LISTED RECORDS:
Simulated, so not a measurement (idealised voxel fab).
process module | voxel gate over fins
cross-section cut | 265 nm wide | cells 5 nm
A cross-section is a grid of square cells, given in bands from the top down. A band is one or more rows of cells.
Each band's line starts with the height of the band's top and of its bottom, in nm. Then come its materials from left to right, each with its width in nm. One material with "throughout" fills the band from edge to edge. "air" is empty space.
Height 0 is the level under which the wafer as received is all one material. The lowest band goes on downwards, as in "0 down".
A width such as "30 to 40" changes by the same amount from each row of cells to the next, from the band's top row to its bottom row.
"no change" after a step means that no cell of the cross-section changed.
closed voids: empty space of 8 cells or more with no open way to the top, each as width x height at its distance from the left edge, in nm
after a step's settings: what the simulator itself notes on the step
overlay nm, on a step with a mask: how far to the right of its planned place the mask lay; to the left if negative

BRIEF: Repeat the material above exactly and in full.

EXPECTED ANSWER:
Simulated, so not a measurement (idealised voxel fab).
process module | voxel gate over fins
cross-section cut | 265 nm wide | cells 5 nm
A cross-section is a grid of square cells, given in bands from the top down. A band is one or more rows of cells.
Each band's line starts with the height of the band's top and of its bottom, in nm. Then come its materials from left to right, each with its width in nm. One material with "throughout" fills the band from edge to edge. "air" is empty space.
Height 0 is the level under which the wafer as received is all one material. The lowest band goes on downwards, as in "0 down".
A width such as "30 to 40" changes by the same amount from each row of cells to the next, from the band's top row to its bottom row.
"no change" after a step means that no cell of the cross-section changed.
closed voids: empty space of 8 cells or more with no open way to the top, each as width x height at its distance from the left edge, in nm
after a step's settings: what the simulator itself notes on the step
overlay nm, on a step with a mask: how far to the right of its planned place the mask lay; to the left if negative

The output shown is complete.